### EXTRACTED ENTRIES
»»

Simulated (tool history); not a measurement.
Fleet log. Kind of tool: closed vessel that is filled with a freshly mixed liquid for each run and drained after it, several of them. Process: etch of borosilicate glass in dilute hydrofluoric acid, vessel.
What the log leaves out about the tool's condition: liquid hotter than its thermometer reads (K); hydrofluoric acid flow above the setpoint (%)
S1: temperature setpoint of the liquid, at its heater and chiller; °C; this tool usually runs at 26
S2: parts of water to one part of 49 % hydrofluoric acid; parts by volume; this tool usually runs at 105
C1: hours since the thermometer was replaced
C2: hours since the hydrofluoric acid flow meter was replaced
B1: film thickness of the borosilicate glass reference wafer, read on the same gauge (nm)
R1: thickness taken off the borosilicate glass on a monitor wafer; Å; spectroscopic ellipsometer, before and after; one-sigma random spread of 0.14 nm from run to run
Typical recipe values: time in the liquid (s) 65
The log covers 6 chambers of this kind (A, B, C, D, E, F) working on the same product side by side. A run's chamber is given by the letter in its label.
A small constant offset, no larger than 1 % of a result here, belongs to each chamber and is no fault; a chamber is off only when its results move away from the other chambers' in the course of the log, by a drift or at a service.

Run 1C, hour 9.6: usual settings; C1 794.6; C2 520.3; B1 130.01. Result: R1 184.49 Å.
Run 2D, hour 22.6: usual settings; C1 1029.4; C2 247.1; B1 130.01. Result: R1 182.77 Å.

««

### ACTIVITY
Copy the material above so that it matches line for line.

### TASK SOLUTION
Simulated (tool history); not a measurement.
Fleet log. Kind of tool: closed vessel that is filled with a freshly mixed liquid for each run and drained after it, several of them. Process: etch of borosilicate glass in dilute hydrofluoric acid, vessel.
What the log leaves out about the tool's condition: liquid hotter than its thermometer reads (K); hydrofluoric acid flow above the setpoint (%)
S1: temperature setpoint of the liquid, at its heater and chiller; °C; this tool usually runs at 26
S2: parts of water to one part of 49 % hydrofluoric acid; parts by volume; this tool usually runs at 105
C1: hours since the thermometer was replaced
C2: hours since the hydrofluoric acid flow meter was replaced
B1: film thickness of the borosilicate glass reference wafer, read on the same gauge (nm)
R1: thickness taken off the borosilicate glass on a monitor wafer; Å; spectroscopic ellipsometer, before and after; one-sigma random spread of 0.14 nm from run to run
Typical recipe values: time in the liquid (s) 65
The log covers 6 chambers of this kind (A, B, C, D, E, F) working on the same product side by side. A run's chamber is given by the letter in its label.
A small constant offset, no larger than 1 % of a result here, belongs to each chamber and is no fault; a chamber is off only when its results move away from the other chambers' in the course of the log, by a drift or at a service.

Run 1C, hour 9.6: usual settings; C1 794.6; C2 520.3; B1 130.01. Result: R1 184.49 Å.
Run 2D, hour 22.6: usual settings; C1 1029.4; C2 247.1; B1 130.01. Result: R1 182.77 Å.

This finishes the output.